====

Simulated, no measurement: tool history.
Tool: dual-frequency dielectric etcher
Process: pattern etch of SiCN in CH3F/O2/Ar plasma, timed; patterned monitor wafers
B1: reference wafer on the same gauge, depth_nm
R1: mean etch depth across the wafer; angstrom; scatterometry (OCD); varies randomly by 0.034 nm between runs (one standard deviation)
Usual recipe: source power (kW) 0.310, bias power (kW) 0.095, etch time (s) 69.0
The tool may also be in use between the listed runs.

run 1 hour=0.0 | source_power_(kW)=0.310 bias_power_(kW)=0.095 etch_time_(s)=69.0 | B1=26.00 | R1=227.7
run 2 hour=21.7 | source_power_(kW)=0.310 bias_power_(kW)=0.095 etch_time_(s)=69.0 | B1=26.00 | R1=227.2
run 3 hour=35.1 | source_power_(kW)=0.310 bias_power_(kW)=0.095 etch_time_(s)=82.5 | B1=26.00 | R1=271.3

====

- [BRIEF]
Line by line, retype the whole listing exactly.

- [TASK SOLUTION]
Simulated, no measurement: tool history.
Tool: dual-frequency dielectric etcher
Process: pattern etch of SiCN in CH3F/O2/Ar plasma, timed; patterned monitor wafers
B1: reference wafer on the same gauge, depth_nm
R1: mean etch depth across the wafer; angstrom; scatterometry (OCD); varies randomly by 0.034 nm between runs (one standard deviation)
Usual recipe: source power (kW) 0.310, bias power (kW) 0.095, etch time (s) 69.0
The tool may also be in use between the listed runs.

run 1 hour=0.0 | source_power_(kW)=0.310 bias_power_(kW)=0.095 etch_time_(s)=69.0 | B1=26.00 | R1=227.7
run 2 hour=21.7 | source_power_(kW)=0.310 bias_power_(kW)=0.095 etch_time_(s)=69.0 | B1=26.00 | R1=227.2
run 3 hour=35.1 | source_power_(kW)=0.310 bias_power_(kW)=0.095 etch_time_(s)=82.5 | B1=26.00 | R1=271.3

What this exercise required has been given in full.